Requirement =
The data below holds a line containing "- horizontal extent 2117 nm" and a line containing "The equal-area diameter"; please quote exactly those two lines and every line between them, and nothing else.

Extracted records =
——

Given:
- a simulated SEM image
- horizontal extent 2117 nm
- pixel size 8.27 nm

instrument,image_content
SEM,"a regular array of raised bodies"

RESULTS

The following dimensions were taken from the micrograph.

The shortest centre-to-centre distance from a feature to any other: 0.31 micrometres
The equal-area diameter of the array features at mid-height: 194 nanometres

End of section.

——

Task solution =
- horizontal extent 2117 nm
- pixel size 8.27 nm

instrument,image_content
SEM,"a regular array of raised bodies"

RESULTS

The following dimensions were taken from the micrograph.

The shortest centre-to-centre distance from a feature to any other: 0.31 micrometres
The equal-area diameter of the array features at mid-height: 194 nanometres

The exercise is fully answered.